==== Material supplied ====
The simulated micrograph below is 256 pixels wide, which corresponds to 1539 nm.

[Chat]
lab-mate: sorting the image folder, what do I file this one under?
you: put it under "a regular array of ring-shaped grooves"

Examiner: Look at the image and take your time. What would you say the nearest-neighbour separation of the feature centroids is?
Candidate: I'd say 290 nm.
====

# Assignment:
Retype every line of the material exactly.

# Your solution:
The simulated micrograph below is 256 pixels wide, which corresponds to 1539 nm.

[Chat]
lab-mate: sorting the image folder, what do I file this one under?
you: put it under "a regular array of ring-shaped grooves"

Examiner: Look at the image and take your time. What would you say the nearest-neighbour separation of the feature centroids is?
Candidate: I'd say 290 nm.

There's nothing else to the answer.